DATASET EXTRACT:
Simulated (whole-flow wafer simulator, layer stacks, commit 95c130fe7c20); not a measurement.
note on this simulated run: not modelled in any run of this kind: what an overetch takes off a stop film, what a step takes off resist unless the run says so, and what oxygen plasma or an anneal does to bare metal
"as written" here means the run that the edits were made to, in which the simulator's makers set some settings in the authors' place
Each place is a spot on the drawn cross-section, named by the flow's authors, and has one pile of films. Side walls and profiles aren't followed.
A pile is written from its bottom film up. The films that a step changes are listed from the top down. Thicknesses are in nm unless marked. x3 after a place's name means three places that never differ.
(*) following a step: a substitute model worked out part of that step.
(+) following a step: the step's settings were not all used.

EXERCISE: Return the lines exactly as they stand, please. Start at the top of the material and finish with the line where "Each place is" appears.

TASK SOLUTION:
Simulated (whole-flow wafer simulator, layer stacks, commit 95c130fe7c20); not a measurement.
note on this simulated run: not modelled in any run of this kind: what an overetch takes off a stop film, what a step takes off resist unless the run says so, and what oxygen plasma or an anneal does to bare metal
"as written" here means the run that the edits were made to, in which the simulator's makers set some settings in the authors' place
Each place is a spot on the drawn cross-section, named by the flow's authors, and has one pile of films. Side walls and profiles aren't followed.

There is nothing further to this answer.